§
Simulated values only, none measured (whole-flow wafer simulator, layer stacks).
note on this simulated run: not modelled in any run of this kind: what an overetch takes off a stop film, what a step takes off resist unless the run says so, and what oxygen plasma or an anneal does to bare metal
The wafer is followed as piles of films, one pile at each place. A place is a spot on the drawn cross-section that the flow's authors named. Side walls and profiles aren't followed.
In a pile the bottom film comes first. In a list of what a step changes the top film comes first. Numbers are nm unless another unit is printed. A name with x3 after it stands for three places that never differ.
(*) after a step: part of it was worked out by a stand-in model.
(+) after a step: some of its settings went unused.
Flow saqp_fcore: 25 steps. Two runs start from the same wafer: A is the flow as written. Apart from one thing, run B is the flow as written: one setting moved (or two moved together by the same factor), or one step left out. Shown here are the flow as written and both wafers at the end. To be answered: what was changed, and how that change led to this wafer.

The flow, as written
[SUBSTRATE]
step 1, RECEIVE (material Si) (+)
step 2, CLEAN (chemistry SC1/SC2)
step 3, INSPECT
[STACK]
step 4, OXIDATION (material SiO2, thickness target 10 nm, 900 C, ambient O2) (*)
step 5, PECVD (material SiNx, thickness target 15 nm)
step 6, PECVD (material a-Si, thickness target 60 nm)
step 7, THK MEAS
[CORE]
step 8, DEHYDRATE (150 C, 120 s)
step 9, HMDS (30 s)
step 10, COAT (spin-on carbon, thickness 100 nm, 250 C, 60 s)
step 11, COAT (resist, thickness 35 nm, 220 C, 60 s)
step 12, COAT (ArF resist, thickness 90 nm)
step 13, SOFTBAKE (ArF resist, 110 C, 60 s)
§

Assignment:
Transcribe the material above in its entirety. Match it exactly.

Solution:
Simulated values only, none measured (whole-flow wafer simulator, layer stacks).
note on this simulated run: not modelled in any run of this kind: what an overetch takes off a stop film, what a step takes off resist unless the run says so, and what oxygen plasma or an anneal does to bare metal
The wafer is followed as piles of films, one pile at each place. A place is a spot on the drawn cross-section that the flow's authors named. Side walls and profiles aren't followed.
In a pile the bottom film comes first. In a list of what a step changes the top film comes first. Numbers are nm unless another unit is printed. A name with x3 after it stands for three places that never differ.
(*) after a step: part of it was worked out by a stand-in model.
(+) after a step: some of its settings went unused.
Flow saqp_fcore: 25 steps. Two runs start from the same wafer: A is the flow as written. Apart from one thing, run B is the flow as written: one setting moved (or two moved together by the same factor), or one step left out. Shown here are the flow as written and both wafers at the end. To be answered: what was changed, and how that change led to this wafer.

The flow, as written
[SUBSTRATE]
step 1, RECEIVE (material Si) (+)
step 2, CLEAN (chemistry SC1/SC2)
step 3, INSPECT
[STACK]
step 4, OXIDATION (material SiO2, thickness target 10 nm, 900 C, ambient O2) (*)
step 5, PECVD (material SiNx, thickness target 15 nm)
step 6, PECVD (material a-Si, thickness target 60 nm)
step 7, THK MEAS
[CORE]
step 8, DEHYDRATE (150 C, 120 s)
step 9, HMDS (30 s)
step 10, COAT (spin-on carbon, thickness 100 nm, 250 C, 60 s)
step 11, COAT (resist, thickness 35 nm, 220 C, 60 s)
step 12, COAT (ArF resist, thickness 90 nm)
step 13, SOFTBAKE (ArF resist, 110 C, 60 s)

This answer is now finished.